Requirement:
The answer must be an exact reproduction of the lines from the start of the records below through the line containing "Format of a", and nothing more.

Start of Supplied entries

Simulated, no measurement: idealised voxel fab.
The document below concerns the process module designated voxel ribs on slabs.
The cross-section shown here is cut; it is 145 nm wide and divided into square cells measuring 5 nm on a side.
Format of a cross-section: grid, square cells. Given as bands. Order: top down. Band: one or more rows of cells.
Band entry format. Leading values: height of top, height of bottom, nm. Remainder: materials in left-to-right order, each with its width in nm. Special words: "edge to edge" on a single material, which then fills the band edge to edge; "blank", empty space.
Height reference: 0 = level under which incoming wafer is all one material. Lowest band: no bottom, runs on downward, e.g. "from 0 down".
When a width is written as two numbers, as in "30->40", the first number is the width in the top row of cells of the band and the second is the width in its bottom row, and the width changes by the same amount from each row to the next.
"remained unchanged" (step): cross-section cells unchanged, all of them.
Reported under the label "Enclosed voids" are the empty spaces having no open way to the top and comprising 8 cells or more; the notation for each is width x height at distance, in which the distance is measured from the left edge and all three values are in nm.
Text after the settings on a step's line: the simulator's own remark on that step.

End of Supplied entries

Task solution:
Simulated, no measurement: idealised voxel fab.
The document below concerns the process module designated voxel ribs on slabs.
The cross-section shown here is cut; it is 145 nm wide and divided into square cells measuring 5 nm on a side.
Format of a cross-section: grid, square cells. Given as bands. Order: top down. Band: one or more rows of cells.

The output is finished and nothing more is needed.